> WORK REQUEST:
Please repeat the lines below exactly. Begin with the line containing "the step between: op DIRECTIONAL_DEP | material aC" and go on through the line containing "the step between: op STRIP".

--------

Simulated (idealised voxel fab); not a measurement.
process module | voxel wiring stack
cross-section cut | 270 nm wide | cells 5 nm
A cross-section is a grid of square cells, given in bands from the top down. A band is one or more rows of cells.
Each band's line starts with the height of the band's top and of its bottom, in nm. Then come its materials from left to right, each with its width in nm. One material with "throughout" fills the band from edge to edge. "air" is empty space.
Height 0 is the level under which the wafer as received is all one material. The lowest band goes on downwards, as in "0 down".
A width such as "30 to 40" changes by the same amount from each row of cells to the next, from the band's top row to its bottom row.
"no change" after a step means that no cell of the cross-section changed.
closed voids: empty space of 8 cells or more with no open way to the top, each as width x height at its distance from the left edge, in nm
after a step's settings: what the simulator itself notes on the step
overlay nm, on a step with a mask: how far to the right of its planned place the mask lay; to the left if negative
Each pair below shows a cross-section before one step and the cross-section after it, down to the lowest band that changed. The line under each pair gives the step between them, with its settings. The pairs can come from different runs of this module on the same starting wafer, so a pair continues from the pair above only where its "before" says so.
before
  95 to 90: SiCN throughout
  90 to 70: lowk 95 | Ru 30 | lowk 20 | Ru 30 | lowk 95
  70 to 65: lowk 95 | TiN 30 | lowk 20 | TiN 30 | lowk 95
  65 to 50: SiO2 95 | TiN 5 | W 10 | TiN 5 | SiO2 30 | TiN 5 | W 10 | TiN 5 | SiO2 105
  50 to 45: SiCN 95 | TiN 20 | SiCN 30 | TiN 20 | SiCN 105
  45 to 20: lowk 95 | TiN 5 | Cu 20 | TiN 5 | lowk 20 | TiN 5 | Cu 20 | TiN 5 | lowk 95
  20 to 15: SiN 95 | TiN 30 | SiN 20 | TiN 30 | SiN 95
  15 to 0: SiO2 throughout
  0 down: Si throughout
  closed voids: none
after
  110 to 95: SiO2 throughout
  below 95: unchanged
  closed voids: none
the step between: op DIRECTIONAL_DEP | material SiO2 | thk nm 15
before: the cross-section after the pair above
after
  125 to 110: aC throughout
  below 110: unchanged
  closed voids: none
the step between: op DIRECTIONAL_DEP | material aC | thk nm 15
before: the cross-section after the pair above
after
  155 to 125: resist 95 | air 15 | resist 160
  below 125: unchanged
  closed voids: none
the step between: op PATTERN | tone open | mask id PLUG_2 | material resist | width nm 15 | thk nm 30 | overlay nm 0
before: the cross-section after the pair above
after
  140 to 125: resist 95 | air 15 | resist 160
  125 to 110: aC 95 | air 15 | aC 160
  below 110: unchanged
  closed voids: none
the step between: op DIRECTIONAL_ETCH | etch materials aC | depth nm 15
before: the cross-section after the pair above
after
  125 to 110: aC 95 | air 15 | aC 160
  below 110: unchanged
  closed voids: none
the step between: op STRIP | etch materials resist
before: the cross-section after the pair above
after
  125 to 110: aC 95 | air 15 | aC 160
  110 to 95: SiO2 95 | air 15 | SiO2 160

--------

> EXERCISE SOLUTION:
the step between: op DIRECTIONAL_DEP | material aC | thk nm 15
before: the cross-section after the pair above
after
  155 to 125: resist 95 | air 15 | resist 160
  below 125: unchanged
  closed voids: none
the step between: op PATTERN | tone open | mask id PLUG_2 | material resist | width nm 15 | thk nm 30 | overlay nm 0
before: the cross-section after the pair above
after
  140 to 125: resist 95 | air 15 | resist 160
  125 to 110: aC 95 | air 15 | aC 160
  below 110: unchanged
  closed voids: none
the step between: op DIRECTIONAL_ETCH | etch materials aC | depth nm 15
before: the cross-section after the pair above
after
  125 to 110: aC 95 | air 15 | aC 160
  below 110: unchanged
  closed voids: none
the step between: op STRIP | etch materials resist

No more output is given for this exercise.